--- RECORDS SHOWN ---
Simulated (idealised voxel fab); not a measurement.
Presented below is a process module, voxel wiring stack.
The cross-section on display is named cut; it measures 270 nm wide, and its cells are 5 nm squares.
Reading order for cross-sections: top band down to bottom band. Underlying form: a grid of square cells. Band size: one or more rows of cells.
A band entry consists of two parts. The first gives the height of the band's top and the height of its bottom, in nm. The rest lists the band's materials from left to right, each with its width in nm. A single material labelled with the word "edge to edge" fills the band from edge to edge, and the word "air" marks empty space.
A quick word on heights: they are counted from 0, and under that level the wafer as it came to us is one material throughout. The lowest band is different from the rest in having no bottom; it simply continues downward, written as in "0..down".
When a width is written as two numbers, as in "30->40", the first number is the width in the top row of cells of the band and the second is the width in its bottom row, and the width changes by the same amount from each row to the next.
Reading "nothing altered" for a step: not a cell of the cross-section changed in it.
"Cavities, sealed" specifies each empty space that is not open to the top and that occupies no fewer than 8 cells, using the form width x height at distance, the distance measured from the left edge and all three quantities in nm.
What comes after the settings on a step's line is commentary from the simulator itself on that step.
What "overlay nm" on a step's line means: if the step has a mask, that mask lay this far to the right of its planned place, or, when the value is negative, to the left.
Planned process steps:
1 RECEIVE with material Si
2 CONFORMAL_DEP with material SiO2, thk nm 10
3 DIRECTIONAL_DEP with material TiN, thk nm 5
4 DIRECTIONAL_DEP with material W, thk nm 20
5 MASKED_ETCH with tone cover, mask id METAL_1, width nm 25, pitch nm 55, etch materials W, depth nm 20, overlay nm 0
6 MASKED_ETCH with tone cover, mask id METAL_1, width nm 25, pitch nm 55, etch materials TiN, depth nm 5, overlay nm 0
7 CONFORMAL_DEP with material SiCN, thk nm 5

--- WORK REQUEST ---
The reply is to be an exact repeat of the records above.

--- WRITTEN ANSWER ---
Simulated (idealised voxel fab); not a measurement.
Presented below is a process module, voxel wiring stack.
The cross-section on display is named cut; it measures 270 nm wide, and its cells are 5 nm squares.
Reading order for cross-sections: top band down to bottom band. Underlying form: a grid of square cells. Band size: one or more rows of cells.
A band entry consists of two parts. The first gives the height of the band's top and the height of its bottom, in nm. The rest lists the band's materials from left to right, each with its width in nm. A single material labelled with the word "edge to edge" fills the band from edge to edge, and the word "air" marks empty space.
A quick word on heights: they are counted from 0, and under that level the wafer as it came to us is one material throughout. The lowest band is different from the rest in having no bottom; it simply continues downward, written as in "0..down".
When a width is written as two numbers, as in "30->40", the first number is the width in the top row of cells of the band and the second is the width in its bottom row, and the width changes by the same amount from each row to the next.
Reading "nothing altered" for a step: not a cell of the cross-section changed in it.
"Cavities, sealed" specifies each empty space that is not open to the top and that occupies no fewer than 8 cells, using the form width x height at distance, the distance measured from the left edge and all three quantities in nm.
What comes after the settings on a step's line is commentary from the simulator itself on that step.
What "overlay nm" on a step's line means: if the step has a mask, that mask lay this far to the right of its planned place, or, when the value is negative, to the left.
Planned process steps:
1 RECEIVE with material Si
2 CONFORMAL_DEP with material SiO2, thk nm 10
3 DIRECTIONAL_DEP with material TiN, thk nm 5
4 DIRECTIONAL_DEP with material W, thk nm 20
5 MASKED_ETCH with tone cover, mask id METAL_1, width nm 25, pitch nm 55, etch materials W, depth nm 20, overlay nm 0
6 MASKED_ETCH with tone cover, mask id METAL_1, width nm 25, pitch nm 55, etch materials TiN, depth nm 5, overlay nm 0
7 CONFORMAL_DEP with material SiCN, thk nm 5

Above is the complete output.